(Activity) Each record should be written out exactly as it stands.

┌─ Information shown
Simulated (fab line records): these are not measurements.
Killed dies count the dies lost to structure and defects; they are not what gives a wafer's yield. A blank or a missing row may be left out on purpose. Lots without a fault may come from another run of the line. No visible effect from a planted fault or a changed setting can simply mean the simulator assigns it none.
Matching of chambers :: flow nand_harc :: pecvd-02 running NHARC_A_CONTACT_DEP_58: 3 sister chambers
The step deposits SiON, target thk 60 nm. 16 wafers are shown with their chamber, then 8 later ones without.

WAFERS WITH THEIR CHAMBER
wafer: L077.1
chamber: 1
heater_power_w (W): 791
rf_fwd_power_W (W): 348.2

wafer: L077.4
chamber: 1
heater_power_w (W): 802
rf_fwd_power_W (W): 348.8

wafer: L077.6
└─

(Expected answer)
Simulated (fab line records): these are not measurements.
Killed dies count the dies lost to structure and defects; they are not what gives a wafer's yield. A blank or a missing row may be left out on purpose. Lots without a fault may come from another run of the line. No visible effect from a planted fault or a changed setting can simply mean the simulator assigns it none.
Matching of chambers :: flow nand_harc :: pecvd-02 running NHARC_A_CONTACT_DEP_58: 3 sister chambers
The step deposits SiON, target thk 60 nm. 16 wafers are shown with their chamber, then 8 later ones without.

WAFERS WITH THEIR CHAMBER
wafer: L077.1
chamber: 1
heater_power_w (W): 791
rf_fwd_power_W (W): 348.2

wafer: L077.4
chamber: 1
heater_power_w (W): 802
rf_fwd_power_W (W): 348.8

wafer: L077.6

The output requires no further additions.